* **Assignment**
Write each entry down again precisely, skipping nothing.

┌──

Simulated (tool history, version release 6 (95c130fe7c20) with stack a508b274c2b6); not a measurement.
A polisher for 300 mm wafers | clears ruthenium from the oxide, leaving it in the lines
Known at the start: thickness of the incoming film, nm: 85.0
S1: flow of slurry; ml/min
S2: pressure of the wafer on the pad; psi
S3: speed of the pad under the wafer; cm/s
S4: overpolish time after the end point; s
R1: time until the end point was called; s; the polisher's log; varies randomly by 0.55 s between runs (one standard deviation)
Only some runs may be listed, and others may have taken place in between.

└──

* **Problem solution**
Simulated (tool history, version release 6 (95c130fe7c20) with stack a508b274c2b6); not a measurement.
A polisher for 300 mm wafers | clears ruthenium from the oxide, leaving it in the lines
Known at the start: thickness of the incoming film, nm: 85.0
S1: flow of slurry; ml/min
S2: pressure of the wafer on the pad; psi
S3: speed of the pad under the wafer; cm/s
S4: overpolish time after the end point; s
R1: time until the end point was called; s; the polisher's log; varies randomly by 0.55 s between runs (one standard deviation)
Only some runs may be listed, and others may have taken place in between.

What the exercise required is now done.